◆ **SUPPLIED RECORDS**:
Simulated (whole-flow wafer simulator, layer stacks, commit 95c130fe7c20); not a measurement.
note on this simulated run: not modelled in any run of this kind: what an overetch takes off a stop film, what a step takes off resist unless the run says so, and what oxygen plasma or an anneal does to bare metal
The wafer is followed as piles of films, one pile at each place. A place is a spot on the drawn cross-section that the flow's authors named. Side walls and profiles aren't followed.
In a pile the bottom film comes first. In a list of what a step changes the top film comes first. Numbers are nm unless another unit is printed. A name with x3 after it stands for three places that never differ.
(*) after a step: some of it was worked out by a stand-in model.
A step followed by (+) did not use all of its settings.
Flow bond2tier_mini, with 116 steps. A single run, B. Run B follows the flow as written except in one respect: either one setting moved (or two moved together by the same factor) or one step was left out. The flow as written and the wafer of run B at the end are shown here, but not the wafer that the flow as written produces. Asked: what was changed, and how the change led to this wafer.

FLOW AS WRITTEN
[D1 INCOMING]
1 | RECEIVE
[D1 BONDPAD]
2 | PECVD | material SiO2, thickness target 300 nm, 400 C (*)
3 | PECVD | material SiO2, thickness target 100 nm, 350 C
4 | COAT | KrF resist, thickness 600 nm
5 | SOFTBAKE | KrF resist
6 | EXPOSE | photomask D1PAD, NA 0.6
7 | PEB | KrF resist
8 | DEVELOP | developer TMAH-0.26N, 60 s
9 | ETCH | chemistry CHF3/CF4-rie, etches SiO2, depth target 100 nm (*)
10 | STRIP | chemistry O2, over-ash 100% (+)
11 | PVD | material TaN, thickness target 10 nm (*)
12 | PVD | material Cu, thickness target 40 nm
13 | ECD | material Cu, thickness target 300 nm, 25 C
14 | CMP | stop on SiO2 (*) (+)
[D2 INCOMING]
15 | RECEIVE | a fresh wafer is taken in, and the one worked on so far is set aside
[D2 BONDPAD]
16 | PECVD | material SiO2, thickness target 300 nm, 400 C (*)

◆ **EXERCISE**: Return only the lines spanning from the first line of the material through the line with "[D2 BONDPAD]", copied exactly, both ends kept.

◆ **WRITTEN SOLUTION**:
Simulated (whole-flow wafer simulator, layer stacks, commit 95c130fe7c20); not a measurement.
note on this simulated run: not modelled in any run of this kind: what an overetch takes off a stop film, what a step takes off resist unless the run says so, and what oxygen plasma or an anneal does to bare metal
The wafer is followed as piles of films, one pile at each place. A place is a spot on the drawn cross-section that the flow's authors named. Side walls and profiles aren't followed.
In a pile the bottom film comes first. In a list of what a step changes the top film comes first. Numbers are nm unless another unit is printed. A name with x3 after it stands for three places that never differ.
(*) after a step: some of it was worked out by a stand-in model.
A step followed by (+) did not use all of its settings.
Flow bond2tier_mini, with 116 steps. A single run, B. Run B follows the flow as written except in one respect: either one setting moved (or two moved together by the same factor) or one step was left out. The flow as written and the wafer of run B at the end are shown here, but not the wafer that the flow as written produces. Asked: what was changed, and how the change led to this wafer.

FLOW AS WRITTEN
[D1 INCOMING]
1 | RECEIVE
[D1 BONDPAD]
2 | PECVD | material SiO2, thickness target 300 nm, 400 C (*)
3 | PECVD | material SiO2, thickness target 100 nm, 350 C
4 | COAT | KrF resist, thickness 600 nm
5 | SOFTBAKE | KrF resist
6 | EXPOSE | photomask D1PAD, NA 0.6
7 | PEB | KrF resist
8 | DEVELOP | developer TMAH-0.26N, 60 s
9 | ETCH | chemistry CHF3/CF4-rie, etches SiO2, depth target 100 nm (*)
10 | STRIP | chemistry O2, over-ash 100% (+)
11 | PVD | material TaN, thickness target 10 nm (*)
12 | PVD | material Cu, thickness target 40 nm
13 | ECD | material Cu, thickness target 300 nm, 25 C
14 | CMP | stop on SiO2 (*) (+)
[D2 INCOMING]
15 | RECEIVE | a fresh wafer is taken in, and the one worked on so far is set aside
[D2 BONDPAD]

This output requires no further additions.